# LISTED ENTRIES
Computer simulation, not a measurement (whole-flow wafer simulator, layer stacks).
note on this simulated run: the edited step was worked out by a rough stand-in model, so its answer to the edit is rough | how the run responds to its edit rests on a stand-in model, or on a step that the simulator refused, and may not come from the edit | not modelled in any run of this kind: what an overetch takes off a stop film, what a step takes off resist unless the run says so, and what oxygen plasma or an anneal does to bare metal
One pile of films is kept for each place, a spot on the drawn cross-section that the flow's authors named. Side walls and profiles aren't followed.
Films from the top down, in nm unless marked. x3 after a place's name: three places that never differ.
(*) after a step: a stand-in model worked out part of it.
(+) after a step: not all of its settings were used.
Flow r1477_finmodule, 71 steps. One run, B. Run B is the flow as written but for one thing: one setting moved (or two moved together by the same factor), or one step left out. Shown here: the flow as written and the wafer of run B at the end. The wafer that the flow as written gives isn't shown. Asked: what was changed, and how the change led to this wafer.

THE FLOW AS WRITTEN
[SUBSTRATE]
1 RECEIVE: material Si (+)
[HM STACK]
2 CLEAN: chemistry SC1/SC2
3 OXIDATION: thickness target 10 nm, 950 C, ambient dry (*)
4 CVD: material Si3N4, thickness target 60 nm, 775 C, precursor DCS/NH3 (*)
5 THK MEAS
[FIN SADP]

# TASK ITEM
The lines to copy run from the start of the records above through the line holding "(+) after a"; give them exactly, both ends included, and nothing else.

# ANSWER BOX
Computer simulation, not a measurement (whole-flow wafer simulator, layer stacks).
note on this simulated run: the edited step was worked out by a rough stand-in model, so its answer to the edit is rough | how the run responds to its edit rests on a stand-in model, or on a step that the simulator refused, and may not come from the edit | not modelled in any run of this kind: what an overetch takes off a stop film, what a step takes off resist unless the run says so, and what oxygen plasma or an anneal does to bare metal
One pile of films is kept for each place, a spot on the drawn cross-section that the flow's authors named. Side walls and profiles aren't followed.
Films from the top down, in nm unless marked. x3 after a place's name: three places that never differ.
(*) after a step: a stand-in model worked out part of it.
(+) after a step: not all of its settings were used.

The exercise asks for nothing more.